- [Data]:
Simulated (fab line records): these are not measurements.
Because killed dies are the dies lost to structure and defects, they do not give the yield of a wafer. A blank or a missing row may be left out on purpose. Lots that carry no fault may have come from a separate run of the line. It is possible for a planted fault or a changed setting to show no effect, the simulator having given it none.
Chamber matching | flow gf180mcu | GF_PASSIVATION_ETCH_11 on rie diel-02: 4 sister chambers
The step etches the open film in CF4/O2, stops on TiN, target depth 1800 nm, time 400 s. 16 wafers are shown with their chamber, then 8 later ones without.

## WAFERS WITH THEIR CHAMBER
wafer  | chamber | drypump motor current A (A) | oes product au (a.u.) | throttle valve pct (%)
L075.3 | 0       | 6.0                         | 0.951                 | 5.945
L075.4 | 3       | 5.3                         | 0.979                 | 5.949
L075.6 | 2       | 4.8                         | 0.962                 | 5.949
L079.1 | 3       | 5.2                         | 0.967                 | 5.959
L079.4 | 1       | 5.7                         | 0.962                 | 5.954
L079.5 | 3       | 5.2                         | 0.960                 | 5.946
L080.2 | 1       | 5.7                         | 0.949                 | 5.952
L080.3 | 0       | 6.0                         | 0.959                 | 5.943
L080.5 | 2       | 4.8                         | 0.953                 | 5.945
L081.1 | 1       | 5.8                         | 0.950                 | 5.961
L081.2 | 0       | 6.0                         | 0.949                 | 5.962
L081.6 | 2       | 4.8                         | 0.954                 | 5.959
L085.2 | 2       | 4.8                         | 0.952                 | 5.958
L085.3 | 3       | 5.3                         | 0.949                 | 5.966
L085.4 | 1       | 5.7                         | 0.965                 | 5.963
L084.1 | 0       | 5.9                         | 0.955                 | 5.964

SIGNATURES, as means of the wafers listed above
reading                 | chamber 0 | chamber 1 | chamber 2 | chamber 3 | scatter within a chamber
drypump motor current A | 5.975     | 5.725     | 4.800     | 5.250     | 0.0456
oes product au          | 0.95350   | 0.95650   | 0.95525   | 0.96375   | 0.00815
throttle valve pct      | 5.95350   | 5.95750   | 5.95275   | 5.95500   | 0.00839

- [Work order]:
Please copy, without any change, the lines of the material from the first through the one containing "Chamber matching |". Write nothing else.

- [Response area]:
Simulated (fab line records): these are not measurements.
Because killed dies are the dies lost to structure and defects, they do not give the yield of a wafer. A blank or a missing row may be left out on purpose. Lots that carry no fault may have come from a separate run of the line. It is possible for a planted fault or a changed setting to show no effect, the simulator having given it none.
Chamber matching | flow gf180mcu | GF_PASSIVATION_ETCH_11 on rie diel-02: 4 sister chambers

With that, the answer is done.